◇ ◇ ◇ ◇

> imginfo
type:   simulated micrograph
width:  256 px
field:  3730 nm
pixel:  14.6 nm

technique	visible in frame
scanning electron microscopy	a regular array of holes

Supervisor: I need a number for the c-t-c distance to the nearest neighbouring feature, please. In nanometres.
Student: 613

◇ ◇ ◇ ◇

= Assigned task =
Write out, from the lines above, only those from the line with "array of holes" to the line with "Supervisor: I need", exactly as given, including the first and the last.

= Response =
scanning electron microscopy	a regular array of holes

Supervisor: I need a number for the c-t-c distance to the nearest neighbouring feature, please. In nanometres.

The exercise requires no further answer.